>>>>>

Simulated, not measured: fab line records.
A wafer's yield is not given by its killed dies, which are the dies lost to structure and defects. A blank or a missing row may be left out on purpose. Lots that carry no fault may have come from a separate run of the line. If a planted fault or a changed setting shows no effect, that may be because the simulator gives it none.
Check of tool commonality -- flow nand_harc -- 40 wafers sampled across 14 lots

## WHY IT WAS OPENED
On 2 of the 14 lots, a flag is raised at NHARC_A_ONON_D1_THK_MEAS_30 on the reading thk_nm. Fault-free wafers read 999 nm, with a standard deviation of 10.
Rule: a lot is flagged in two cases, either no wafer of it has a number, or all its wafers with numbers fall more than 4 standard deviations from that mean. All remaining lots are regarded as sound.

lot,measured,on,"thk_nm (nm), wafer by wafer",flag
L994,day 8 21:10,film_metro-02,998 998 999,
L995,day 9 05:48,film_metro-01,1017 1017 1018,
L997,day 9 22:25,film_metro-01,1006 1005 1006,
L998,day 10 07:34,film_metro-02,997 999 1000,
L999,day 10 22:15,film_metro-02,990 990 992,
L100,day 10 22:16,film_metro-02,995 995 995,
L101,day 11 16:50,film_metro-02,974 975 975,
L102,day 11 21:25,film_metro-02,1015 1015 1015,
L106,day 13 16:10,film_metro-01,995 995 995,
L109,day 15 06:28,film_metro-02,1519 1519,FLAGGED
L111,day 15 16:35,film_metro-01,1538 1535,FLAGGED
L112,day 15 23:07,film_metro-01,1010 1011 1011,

<<<<<

All of the data needs to be repeated exactly.

Simulated, not measured: fab line records.
A wafer's yield is not given by its killed dies, which are the dies lost to structure and defects. A blank or a missing row may be left out on purpose. Lots that carry no fault may have come from a separate run of the line. If a planted fault or a changed setting shows no effect, that may be because the simulator gives it none.
Check of tool commonality -- flow nand_harc -- 40 wafers sampled across 14 lots

## WHY IT WAS OPENED
On 2 of the 14 lots, a flag is raised at NHARC_A_ONON_D1_THK_MEAS_30 on the reading thk_nm. Fault-free wafers read 999 nm, with a standard deviation of 10.
Rule: a lot is flagged in two cases, either no wafer of it has a number, or all its wafers with numbers fall more than 4 standard deviations from that mean. All remaining lots are regarded as sound.

lot,measured,on,"thk_nm (nm), wafer by wafer",flag
L994,day 8 21:10,film_metro-02,998 998 999,
L995,day 9 05:48,film_metro-01,1017 1017 1018,
L997,day 9 22:25,film_metro-01,1006 1005 1006,
L998,day 10 07:34,film_metro-02,997 999 1000,
L999,day 10 22:15,film_metro-02,990 990 992,
L100,day 10 22:16,film_metro-02,995 995 995,
L101,day 11 16:50,film_metro-02,974 975 975,
L102,day 11 21:25,film_metro-02,1015 1015 1015,
L106,day 13 16:10,film_metro-01,995 995 995,
L109,day 15 06:28,film_metro-02,1519 1519,FLAGGED
L111,day 15 16:35,film_metro-01,1538 1535,FLAGGED
L112,day 15 23:07,film_metro-01,1010 1011 1011,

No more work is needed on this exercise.